* RECORDS PROVIDED
== Segment start ==
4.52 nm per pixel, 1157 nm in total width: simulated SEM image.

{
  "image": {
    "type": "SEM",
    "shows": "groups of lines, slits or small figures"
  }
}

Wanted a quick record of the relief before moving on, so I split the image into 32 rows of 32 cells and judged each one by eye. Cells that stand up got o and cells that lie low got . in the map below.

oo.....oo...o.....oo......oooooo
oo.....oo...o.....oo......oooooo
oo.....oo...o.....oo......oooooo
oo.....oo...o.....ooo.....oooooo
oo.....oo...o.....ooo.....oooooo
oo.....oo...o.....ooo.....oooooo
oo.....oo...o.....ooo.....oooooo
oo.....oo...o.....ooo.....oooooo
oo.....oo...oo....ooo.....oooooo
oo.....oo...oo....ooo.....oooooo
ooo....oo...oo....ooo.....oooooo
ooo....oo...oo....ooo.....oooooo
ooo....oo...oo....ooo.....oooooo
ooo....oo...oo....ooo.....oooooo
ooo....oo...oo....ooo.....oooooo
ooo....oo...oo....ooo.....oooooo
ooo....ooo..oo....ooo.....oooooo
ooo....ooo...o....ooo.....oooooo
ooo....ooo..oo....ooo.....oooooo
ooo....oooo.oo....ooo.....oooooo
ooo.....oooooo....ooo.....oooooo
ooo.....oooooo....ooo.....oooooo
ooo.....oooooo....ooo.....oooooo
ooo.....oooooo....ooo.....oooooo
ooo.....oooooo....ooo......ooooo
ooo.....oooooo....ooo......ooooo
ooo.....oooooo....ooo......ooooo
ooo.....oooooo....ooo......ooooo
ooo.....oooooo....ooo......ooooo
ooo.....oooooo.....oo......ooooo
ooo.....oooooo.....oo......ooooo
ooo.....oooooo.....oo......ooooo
== Segment end ==

* WORK INSTRUCTION
Restate the listing exactly, starting at its first line and ending at the line where "Wanted a quick" occurs; include both and no other lines.

* RESPONSE
4.52 nm per pixel, 1157 nm in total width: simulated SEM image.

{
  "image": {
    "type": "SEM",
    "shows": "groups of lines, slits or small figures"
  }
}

Wanted a quick record of the relief before moving on, so I split the image into 32 rows of 32 cells and judged each one by eye. Cells that stand up got o and cells that lie low got . in the map below.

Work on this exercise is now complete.